Work instruction: Give back all of the data exactly as it appears here.

-.-.-
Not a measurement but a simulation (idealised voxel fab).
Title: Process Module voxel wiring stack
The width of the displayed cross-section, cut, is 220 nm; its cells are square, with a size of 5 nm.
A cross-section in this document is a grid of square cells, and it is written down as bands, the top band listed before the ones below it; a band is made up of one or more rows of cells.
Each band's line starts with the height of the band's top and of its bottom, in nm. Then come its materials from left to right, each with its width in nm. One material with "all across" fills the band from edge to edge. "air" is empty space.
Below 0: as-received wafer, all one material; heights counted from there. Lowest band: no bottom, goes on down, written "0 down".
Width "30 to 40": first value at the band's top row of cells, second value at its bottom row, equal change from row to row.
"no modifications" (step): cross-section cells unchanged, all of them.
-.-.-

Exercise solution:
Not a measurement but a simulation (idealised voxel fab).
Title: Process Module voxel wiring stack
The width of the displayed cross-section, cut, is 220 nm; its cells are square, with a size of 5 nm.
A cross-section in this document is a grid of square cells, and it is written down as bands, the top band listed before the ones below it; a band is made up of one or more rows of cells.
Each band's line starts with the height of the band's top and of its bottom, in nm. Then come its materials from left to right, each with its width in nm. One material with "all across" fills the band from edge to edge. "air" is empty space.
Below 0: as-received wafer, all one material; heights counted from there. Lowest band: no bottom, goes on down, written "0 down".
Width "30 to 40": first value at the band's top row of cells, second value at its bottom row, equal change from row to row.
"no modifications" (step): cross-section cells unchanged, all of them.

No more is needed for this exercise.